» **TASK ITEM**: Every line between the top of the data below and the line with "A step followed", both ends included, must be retyped exactly.

» **DATASET RECORDS**:
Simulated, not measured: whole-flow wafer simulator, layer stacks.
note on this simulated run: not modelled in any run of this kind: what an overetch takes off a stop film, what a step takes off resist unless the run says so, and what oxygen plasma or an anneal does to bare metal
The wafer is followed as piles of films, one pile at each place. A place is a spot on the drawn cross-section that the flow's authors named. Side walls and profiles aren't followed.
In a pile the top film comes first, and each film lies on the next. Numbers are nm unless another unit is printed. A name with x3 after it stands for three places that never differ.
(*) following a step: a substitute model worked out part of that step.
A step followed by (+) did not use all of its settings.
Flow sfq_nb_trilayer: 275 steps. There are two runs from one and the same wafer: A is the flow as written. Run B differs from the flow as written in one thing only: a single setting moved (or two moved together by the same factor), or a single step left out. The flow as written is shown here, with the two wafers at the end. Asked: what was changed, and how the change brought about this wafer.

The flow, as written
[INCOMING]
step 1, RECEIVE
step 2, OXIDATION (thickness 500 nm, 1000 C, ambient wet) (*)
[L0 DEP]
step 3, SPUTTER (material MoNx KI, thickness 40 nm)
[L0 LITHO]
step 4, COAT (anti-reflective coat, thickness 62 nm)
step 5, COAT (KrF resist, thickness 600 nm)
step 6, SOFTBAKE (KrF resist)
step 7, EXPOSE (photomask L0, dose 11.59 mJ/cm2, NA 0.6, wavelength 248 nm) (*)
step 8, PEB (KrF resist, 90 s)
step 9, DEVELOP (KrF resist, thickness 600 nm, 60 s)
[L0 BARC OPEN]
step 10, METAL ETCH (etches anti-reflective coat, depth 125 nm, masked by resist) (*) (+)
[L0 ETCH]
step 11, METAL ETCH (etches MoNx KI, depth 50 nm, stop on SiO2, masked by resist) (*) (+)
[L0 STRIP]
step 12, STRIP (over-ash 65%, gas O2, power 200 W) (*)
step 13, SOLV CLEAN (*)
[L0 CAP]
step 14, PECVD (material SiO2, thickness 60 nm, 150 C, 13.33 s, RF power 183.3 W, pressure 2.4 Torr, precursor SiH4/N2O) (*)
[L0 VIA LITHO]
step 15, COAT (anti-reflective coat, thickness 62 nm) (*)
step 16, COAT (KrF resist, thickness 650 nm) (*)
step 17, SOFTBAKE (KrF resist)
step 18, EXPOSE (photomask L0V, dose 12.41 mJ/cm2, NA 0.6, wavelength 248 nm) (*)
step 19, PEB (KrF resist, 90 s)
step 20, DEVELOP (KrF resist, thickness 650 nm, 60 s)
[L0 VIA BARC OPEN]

» **WRITTEN ANSWER**:
Simulated, not measured: whole-flow wafer simulator, layer stacks.
note on this simulated run: not modelled in any run of this kind: what an overetch takes off a stop film, what a step takes off resist unless the run says so, and what oxygen plasma or an anneal does to bare metal
The wafer is followed as piles of films, one pile at each place. A place is a spot on the drawn cross-section that the flow's authors named. Side walls and profiles aren't followed.
In a pile the top film comes first, and each film lies on the next. Numbers are nm unless another unit is printed. A name with x3 after it stands for three places that never differ.
(*) following a step: a substitute model worked out part of that step.
A step followed by (+) did not use all of its settings.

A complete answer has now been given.